* Activity
Return all the records, each one exactly as given.

++++++++

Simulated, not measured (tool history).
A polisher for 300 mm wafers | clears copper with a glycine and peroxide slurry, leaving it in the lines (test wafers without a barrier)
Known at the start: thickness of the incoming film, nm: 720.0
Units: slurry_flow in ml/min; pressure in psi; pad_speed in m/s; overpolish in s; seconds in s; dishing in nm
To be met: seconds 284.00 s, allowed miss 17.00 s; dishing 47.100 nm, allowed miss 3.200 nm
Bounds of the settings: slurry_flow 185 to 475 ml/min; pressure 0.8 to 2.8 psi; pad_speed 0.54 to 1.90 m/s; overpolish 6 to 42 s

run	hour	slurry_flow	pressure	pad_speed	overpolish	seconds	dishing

++++++++

* Answer box
Simulated, not measured (tool history).
A polisher for 300 mm wafers | clears copper with a glycine and peroxide slurry, leaving it in the lines (test wafers without a barrier)
Known at the start: thickness of the incoming film, nm: 720.0
Units: slurry_flow in ml/min; pressure in psi; pad_speed in m/s; overpolish in s; seconds in s; dishing in nm
To be met: seconds 284.00 s, allowed miss 17.00 s; dishing 47.100 nm, allowed miss 3.200 nm
Bounds of the settings: slurry_flow 185 to 475 ml/min; pressure 0.8 to 2.8 psi; pad_speed 0.54 to 1.90 m/s; overpolish 6 to 42 s

run	hour	slurry_flow	pressure	pad_speed	overpolish	seconds	dishing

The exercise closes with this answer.